++++ Data extracts ++++

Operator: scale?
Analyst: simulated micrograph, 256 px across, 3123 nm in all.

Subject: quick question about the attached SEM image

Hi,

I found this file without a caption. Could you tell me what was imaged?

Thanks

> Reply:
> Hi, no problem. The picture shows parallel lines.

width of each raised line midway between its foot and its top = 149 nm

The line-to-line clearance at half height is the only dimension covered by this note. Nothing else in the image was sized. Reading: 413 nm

++++

Recopy all of the records verbatim.

• **Exercise result**
Operator: scale?
Analyst: simulated micrograph, 256 px across, 3123 nm in all.

Subject: quick question about the attached SEM image

Hi,

I found this file without a caption. Could you tell me what was imaged?

Thanks

> Reply:
> Hi, no problem. The picture shows parallel lines.

width of each raised line midway between its foot and its top = 149 nm

The line-to-line clearance at half height is the only dimension covered by this note. Nothing else in the image was sized. Reading: 413 nm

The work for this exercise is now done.